◆ **Assignment**
You are to retype all of the data exactly as it appears.

◆ **Provided information**
——
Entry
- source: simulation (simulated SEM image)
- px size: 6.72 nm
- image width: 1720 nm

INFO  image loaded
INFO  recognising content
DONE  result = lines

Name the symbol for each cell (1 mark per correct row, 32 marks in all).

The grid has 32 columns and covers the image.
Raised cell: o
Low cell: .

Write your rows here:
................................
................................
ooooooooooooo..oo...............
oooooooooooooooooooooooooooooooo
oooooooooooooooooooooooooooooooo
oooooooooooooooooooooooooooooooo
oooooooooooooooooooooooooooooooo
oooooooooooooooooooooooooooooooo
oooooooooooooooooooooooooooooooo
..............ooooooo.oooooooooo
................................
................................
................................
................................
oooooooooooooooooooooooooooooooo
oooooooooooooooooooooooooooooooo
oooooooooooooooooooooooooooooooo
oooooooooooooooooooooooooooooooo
——

◆ **Expected answer**
Entry
- source: simulation (simulated SEM image)
- px size: 6.72 nm
- image width: 1720 nm

INFO  image loaded
INFO  recognising content
DONE  result = lines

Name the symbol for each cell (1 mark per correct row, 32 marks in all).

The grid has 32 columns and covers the image.
Raised cell: o
Low cell: .

Write your rows here:
................................
................................
ooooooooooooo..oo...............
oooooooooooooooooooooooooooooooo
oooooooooooooooooooooooooooooooo
oooooooooooooooooooooooooooooooo
oooooooooooooooooooooooooooooooo
oooooooooooooooooooooooooooooooo
oooooooooooooooooooooooooooooooo
..............ooooooo.oooooooooo
................................
................................
................................
................................
oooooooooooooooooooooooooooooooo
oooooooooooooooooooooooooooooooo
oooooooooooooooooooooooooooooooo
oooooooooooooooooooooooooooooooo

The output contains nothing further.